▶ **ENTRIES PROVIDED**:
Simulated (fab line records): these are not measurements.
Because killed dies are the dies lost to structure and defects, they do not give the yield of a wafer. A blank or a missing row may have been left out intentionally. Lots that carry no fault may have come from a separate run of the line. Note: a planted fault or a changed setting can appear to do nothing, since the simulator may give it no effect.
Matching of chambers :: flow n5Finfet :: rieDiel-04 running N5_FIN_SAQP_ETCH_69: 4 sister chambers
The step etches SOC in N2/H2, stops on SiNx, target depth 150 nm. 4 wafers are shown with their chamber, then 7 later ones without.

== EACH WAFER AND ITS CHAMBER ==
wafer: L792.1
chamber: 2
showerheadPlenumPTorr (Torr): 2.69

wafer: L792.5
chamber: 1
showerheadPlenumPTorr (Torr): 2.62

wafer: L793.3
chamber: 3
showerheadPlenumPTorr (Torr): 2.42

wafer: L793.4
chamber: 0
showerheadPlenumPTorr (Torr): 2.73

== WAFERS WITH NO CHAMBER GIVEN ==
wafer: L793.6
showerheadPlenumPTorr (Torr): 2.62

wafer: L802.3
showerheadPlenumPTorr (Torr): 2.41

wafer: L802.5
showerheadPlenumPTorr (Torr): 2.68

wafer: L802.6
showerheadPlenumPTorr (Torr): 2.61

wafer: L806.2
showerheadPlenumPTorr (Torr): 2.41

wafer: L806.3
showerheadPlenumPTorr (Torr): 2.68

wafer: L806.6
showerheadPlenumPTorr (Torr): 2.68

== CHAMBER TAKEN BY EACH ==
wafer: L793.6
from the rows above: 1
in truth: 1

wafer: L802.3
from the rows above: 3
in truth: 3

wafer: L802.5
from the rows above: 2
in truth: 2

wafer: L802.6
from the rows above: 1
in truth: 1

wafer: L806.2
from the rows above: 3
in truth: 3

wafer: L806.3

▶ **ACTIVITY**: Send back an exact copy of only the lines from the line with "showerheadPlenumPTorr (Torr): 2.73" up to and including the line with "wafer: L806.6" in the data above.

▶ **EXERCISE ANSWER**:
showerheadPlenumPTorr (Torr): 2.73

== WAFERS WITH NO CHAMBER GIVEN ==
wafer: L793.6
showerheadPlenumPTorr (Torr): 2.62

wafer: L802.3
showerheadPlenumPTorr (Torr): 2.41

wafer: L802.5
showerheadPlenumPTorr (Torr): 2.68

wafer: L802.6
showerheadPlenumPTorr (Torr): 2.61

wafer: L806.2
showerheadPlenumPTorr (Torr): 2.41

wafer: L806.3
showerheadPlenumPTorr (Torr): 2.68

wafer: L806.6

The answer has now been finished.